**Entries provided**
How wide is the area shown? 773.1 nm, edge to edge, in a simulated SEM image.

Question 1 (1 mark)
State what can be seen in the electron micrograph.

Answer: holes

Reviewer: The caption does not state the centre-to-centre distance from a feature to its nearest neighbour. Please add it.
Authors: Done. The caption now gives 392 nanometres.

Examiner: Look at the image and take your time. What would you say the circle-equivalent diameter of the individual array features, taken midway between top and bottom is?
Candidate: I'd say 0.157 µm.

**Required action**
Retype every line up to and including the one that contains "Examiner: Look at", beginning at the first line of the records, with no edits.

**Written answer**
How wide is the area shown? 773.1 nm, edge to edge, in a simulated SEM image.

Question 1 (1 mark)
State what can be seen in the electron micrograph.

Answer: holes

Reviewer: The caption does not state the centre-to-centre distance from a feature to its nearest neighbour. Please add it.
Authors: Done. The caption now gives 392 nanometres.

Examiner: Look at the image and take your time. What would you say the circle-equivalent diameter of the individual array features, taken midway between top and bottom is?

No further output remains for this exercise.